### Work order
Reproduce every record exactly as given.

== Excerpted data
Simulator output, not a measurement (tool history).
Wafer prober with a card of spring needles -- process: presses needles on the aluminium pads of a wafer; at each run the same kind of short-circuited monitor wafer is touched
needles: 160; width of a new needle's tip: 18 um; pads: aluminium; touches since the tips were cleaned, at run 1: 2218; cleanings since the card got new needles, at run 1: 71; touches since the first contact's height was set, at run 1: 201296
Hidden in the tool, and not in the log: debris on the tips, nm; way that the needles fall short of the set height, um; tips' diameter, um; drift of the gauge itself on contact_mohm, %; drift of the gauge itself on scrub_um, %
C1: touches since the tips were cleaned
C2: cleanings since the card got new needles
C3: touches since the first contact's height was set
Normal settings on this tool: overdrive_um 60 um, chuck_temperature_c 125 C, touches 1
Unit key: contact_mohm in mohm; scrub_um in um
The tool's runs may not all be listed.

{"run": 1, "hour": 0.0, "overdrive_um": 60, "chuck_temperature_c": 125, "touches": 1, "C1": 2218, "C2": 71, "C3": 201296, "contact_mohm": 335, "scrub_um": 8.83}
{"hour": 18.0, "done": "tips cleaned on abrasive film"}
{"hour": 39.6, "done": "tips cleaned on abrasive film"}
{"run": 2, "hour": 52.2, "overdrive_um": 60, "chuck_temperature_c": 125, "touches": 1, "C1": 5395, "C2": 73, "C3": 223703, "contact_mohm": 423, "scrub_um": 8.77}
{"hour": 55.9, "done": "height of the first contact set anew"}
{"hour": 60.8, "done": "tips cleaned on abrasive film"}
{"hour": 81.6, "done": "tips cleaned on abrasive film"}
====

### Exercise solution
Simulator output, not a measurement (tool history).
Wafer prober with a card of spring needles -- process: presses needles on the aluminium pads of a wafer; at each run the same kind of short-circuited monitor wafer is touched
needles: 160; width of a new needle's tip: 18 um; pads: aluminium; touches since the tips were cleaned, at run 1: 2218; cleanings since the card got new needles, at run 1: 71; touches since the first contact's height was set, at run 1: 201296
Hidden in the tool, and not in the log: debris on the tips, nm; way that the needles fall short of the set height, um; tips' diameter, um; drift of the gauge itself on contact_mohm, %; drift of the gauge itself on scrub_um, %
C1: touches since the tips were cleaned
C2: cleanings since the card got new needles
C3: touches since the first contact's height was set
Normal settings on this tool: overdrive_um 60 um, chuck_temperature_c 125 C, touches 1
Unit key: contact_mohm in mohm; scrub_um in um
The tool's runs may not all be listed.

{"run": 1, "hour": 0.0, "overdrive_um": 60, "chuck_temperature_c": 125, "touches": 1, "C1": 2218, "C2": 71, "C3": 201296, "contact_mohm": 335, "scrub_um": 8.83}
{"hour": 18.0, "done": "tips cleaned on abrasive film"}
{"hour": 39.6, "done": "tips cleaned on abrasive film"}
{"run": 2, "hour": 52.2, "overdrive_um": 60, "chuck_temperature_c": 125, "touches": 1, "C1": 5395, "C2": 73, "C3": 223703, "contact_mohm": 423, "scrub_um": 8.77}
{"hour": 55.9, "done": "height of the first contact set anew"}
{"hour": 60.8, "done": "tips cleaned on abrasive film"}
{"hour": 81.6, "done": "tips cleaned on abrasive film"}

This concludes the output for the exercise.